## [Provided material]
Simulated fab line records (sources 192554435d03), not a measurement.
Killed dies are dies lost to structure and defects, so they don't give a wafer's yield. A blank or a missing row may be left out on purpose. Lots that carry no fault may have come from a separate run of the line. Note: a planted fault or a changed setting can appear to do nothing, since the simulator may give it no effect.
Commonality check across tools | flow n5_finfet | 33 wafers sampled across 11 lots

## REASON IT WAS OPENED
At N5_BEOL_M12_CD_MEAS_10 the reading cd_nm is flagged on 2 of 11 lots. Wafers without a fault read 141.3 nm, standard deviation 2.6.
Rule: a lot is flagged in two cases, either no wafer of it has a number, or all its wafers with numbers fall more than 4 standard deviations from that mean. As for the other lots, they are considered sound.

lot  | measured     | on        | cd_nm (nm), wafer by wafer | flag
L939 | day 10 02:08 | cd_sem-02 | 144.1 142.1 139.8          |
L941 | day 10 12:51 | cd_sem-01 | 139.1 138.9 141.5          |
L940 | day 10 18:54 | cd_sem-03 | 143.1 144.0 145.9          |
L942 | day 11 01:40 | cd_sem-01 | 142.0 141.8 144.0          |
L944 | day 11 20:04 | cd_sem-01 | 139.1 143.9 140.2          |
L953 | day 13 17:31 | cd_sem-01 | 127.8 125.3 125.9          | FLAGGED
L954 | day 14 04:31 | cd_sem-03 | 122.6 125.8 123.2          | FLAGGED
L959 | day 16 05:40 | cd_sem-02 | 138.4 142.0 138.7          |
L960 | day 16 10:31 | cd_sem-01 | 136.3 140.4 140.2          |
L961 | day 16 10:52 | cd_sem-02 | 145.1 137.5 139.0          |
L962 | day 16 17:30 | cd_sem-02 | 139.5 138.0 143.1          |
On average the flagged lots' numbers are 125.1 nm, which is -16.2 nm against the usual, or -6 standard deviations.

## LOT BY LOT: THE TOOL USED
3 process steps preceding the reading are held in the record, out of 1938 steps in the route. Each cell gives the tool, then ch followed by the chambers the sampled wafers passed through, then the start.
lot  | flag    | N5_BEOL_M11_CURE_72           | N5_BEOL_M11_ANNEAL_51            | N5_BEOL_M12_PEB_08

## [Activity]
Only the lines from the start of the material through the line bearing "L939 | day 10" are needed, restated exactly, with both end lines included.

## [Answer box]
Simulated fab line records (sources 192554435d03), not a measurement.
Killed dies are dies lost to structure and defects, so they don't give a wafer's yield. A blank or a missing row may be left out on purpose. Lots that carry no fault may have come from a separate run of the line. Note: a planted fault or a changed setting can appear to do nothing, since the simulator may give it no effect.
Commonality check across tools | flow n5_finfet | 33 wafers sampled across 11 lots

## REASON IT WAS OPENED
At N5_BEOL_M12_CD_MEAS_10 the reading cd_nm is flagged on 2 of 11 lots. Wafers without a fault read 141.3 nm, standard deviation 2.6.
Rule: a lot is flagged in two cases, either no wafer of it has a number, or all its wafers with numbers fall more than 4 standard deviations from that mean. As for the other lots, they are considered sound.

lot  | measured     | on        | cd_nm (nm), wafer by wafer | flag
L939 | day 10 02:08 | cd_sem-02 | 144.1 142.1 139.8          |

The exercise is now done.